(Beginning of Supplied data)

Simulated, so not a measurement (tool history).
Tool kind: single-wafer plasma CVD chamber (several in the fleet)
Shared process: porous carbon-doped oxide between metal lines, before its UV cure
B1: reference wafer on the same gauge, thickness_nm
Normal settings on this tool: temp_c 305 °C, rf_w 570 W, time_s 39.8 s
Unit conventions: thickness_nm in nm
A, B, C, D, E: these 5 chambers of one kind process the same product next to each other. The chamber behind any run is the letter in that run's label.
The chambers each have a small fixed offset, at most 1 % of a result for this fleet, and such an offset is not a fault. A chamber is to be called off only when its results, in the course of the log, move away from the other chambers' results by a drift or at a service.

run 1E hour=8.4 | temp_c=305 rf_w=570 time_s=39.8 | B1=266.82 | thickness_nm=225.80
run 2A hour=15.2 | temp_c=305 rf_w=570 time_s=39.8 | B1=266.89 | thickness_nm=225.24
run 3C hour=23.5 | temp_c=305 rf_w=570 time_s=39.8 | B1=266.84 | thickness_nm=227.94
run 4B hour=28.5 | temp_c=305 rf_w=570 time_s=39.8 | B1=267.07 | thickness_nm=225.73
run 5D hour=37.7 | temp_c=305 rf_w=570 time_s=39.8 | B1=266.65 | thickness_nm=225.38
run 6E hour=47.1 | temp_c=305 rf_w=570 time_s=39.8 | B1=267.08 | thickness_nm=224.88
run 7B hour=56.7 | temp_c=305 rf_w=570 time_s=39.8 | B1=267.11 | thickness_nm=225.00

(End of Supplied data)

Work task:
Each line of the data is to be retyped exactly as shown.

Solution:
Simulated, so not a measurement (tool history).
Tool kind: single-wafer plasma CVD chamber (several in the fleet)
Shared process: porous carbon-doped oxide between metal lines, before its UV cure
B1: reference wafer on the same gauge, thickness_nm
Normal settings on this tool: temp_c 305 °C, rf_w 570 W, time_s 39.8 s
Unit conventions: thickness_nm in nm
A, B, C, D, E: these 5 chambers of one kind process the same product next to each other. The chamber behind any run is the letter in that run's label.
The chambers each have a small fixed offset, at most 1 % of a result for this fleet, and such an offset is not a fault. A chamber is to be called off only when its results, in the course of the log, move away from the other chambers' results by a drift or at a service.

run 1E hour=8.4 | temp_c=305 rf_w=570 time_s=39.8 | B1=266.82 | thickness_nm=225.80
run 2A hour=15.2 | temp_c=305 rf_w=570 time_s=39.8 | B1=266.89 | thickness_nm=225.24
run 3C hour=23.5 | temp_c=305 rf_w=570 time_s=39.8 | B1=266.84 | thickness_nm=227.94
run 4B hour=28.5 | temp_c=305 rf_w=570 time_s=39.8 | B1=267.07 | thickness_nm=225.73
run 5D hour=37.7 | temp_c=305 rf_w=570 time_s=39.8 | B1=266.65 | thickness_nm=225.38
run 6E hour=47.1 | temp_c=305 rf_w=570 time_s=39.8 | B1=267.08 | thickness_nm=224.88
run 7B hour=56.7 | temp_c=305 rf_w=570 time_s=39.8 | B1=267.11 | thickness_nm=225.00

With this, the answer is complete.